Activity:
Lines from the first one down to the one containing "R2: thickness taken" in the data below are the only ones needed; please return them exactly, both ends included.

Data excerpts Block Start
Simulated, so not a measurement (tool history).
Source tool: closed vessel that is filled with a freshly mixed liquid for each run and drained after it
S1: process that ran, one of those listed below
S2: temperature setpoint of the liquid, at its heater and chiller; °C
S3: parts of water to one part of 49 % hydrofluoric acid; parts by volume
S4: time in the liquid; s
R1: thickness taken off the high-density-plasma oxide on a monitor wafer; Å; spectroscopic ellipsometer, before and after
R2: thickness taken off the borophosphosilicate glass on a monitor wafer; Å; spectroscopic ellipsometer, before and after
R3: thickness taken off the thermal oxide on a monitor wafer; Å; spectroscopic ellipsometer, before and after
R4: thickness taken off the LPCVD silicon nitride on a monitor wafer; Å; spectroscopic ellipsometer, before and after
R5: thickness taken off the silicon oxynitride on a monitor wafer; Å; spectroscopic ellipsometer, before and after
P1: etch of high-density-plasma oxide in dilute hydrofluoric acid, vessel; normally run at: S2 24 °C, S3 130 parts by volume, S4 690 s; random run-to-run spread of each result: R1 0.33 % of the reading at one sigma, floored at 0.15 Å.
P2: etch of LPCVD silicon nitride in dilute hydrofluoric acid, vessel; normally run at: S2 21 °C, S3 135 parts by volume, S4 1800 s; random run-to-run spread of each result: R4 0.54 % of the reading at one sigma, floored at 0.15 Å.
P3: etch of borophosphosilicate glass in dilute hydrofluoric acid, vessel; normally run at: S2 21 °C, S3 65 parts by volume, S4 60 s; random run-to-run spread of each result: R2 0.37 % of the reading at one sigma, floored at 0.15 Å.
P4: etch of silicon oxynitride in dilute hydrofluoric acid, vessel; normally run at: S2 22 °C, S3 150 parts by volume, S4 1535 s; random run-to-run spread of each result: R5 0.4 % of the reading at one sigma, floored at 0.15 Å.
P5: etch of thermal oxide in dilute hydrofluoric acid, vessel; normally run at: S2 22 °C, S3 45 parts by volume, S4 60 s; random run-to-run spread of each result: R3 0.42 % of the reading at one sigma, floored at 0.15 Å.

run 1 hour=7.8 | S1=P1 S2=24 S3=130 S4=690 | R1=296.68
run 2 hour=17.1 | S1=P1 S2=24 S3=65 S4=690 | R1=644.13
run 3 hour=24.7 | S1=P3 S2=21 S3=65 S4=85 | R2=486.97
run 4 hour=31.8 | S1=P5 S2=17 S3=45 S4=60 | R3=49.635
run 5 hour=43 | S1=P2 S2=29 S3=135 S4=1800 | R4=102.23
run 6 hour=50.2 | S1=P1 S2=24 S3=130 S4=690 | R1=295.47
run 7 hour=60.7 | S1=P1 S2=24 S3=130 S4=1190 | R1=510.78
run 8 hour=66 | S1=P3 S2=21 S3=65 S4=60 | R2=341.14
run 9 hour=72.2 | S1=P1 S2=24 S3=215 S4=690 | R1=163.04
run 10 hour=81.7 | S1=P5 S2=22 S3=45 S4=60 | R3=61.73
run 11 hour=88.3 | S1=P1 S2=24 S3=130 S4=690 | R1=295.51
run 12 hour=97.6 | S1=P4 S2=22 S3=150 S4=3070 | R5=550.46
Data excerpts Block End

Response area:
Simulated, so not a measurement (tool history).
Source tool: closed vessel that is filled with a freshly mixed liquid for each run and drained after it
S1: process that ran, one of those listed below
S2: temperature setpoint of the liquid, at its heater and chiller; °C
S3: parts of water to one part of 49 % hydrofluoric acid; parts by volume
S4: time in the liquid; s
R1: thickness taken off the high-density-plasma oxide on a monitor wafer; Å; spectroscopic ellipsometer, before and after
R2: thickness taken off the borophosphosilicate glass on a monitor wafer; Å; spectroscopic ellipsometer, before and after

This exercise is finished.